________________

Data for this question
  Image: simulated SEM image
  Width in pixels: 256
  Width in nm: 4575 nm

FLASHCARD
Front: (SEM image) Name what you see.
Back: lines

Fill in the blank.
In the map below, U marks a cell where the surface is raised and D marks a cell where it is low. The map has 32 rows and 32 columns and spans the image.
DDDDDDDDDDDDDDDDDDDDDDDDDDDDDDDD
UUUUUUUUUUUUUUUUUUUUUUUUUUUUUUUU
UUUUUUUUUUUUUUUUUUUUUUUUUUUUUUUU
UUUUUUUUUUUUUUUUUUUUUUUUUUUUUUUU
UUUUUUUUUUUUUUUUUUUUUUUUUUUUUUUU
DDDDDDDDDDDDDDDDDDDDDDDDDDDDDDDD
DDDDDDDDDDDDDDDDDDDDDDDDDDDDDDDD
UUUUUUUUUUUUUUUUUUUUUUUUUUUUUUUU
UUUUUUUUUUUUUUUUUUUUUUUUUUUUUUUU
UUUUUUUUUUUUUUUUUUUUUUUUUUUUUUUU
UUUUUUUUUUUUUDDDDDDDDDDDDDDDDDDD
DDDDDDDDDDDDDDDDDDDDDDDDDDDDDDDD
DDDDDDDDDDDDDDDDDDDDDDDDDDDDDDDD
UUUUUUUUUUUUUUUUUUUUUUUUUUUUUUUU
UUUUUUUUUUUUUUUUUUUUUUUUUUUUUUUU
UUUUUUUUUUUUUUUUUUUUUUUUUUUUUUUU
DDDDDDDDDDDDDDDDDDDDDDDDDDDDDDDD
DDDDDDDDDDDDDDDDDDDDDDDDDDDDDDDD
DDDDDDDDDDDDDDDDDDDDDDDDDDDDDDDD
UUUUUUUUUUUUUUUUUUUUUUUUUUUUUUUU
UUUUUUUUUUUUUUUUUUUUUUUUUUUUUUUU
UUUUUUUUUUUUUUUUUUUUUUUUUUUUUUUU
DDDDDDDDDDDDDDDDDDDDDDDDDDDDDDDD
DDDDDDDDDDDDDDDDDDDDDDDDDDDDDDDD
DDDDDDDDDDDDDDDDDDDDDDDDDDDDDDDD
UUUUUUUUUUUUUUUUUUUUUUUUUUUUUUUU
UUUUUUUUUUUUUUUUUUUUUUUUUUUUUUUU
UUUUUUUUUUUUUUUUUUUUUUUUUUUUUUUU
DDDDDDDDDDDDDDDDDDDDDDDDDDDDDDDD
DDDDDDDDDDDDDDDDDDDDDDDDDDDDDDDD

________________

ASSIGNED TASK: Taking the records from the top, repeat each line exactly until you have repeated the line that contains "In the map below, U".

ANSWER BOX:
Data for this question
  Image: simulated SEM image
  Width in pixels: 256
  Width in nm: 4575 nm

FLASHCARD
Front: (SEM image) Name what you see.
Back: lines

Fill in the blank.
In the map below, U marks a cell where the surface is raised and D marks a cell where it is low. The map has 32 rows and 32 columns and spans the image.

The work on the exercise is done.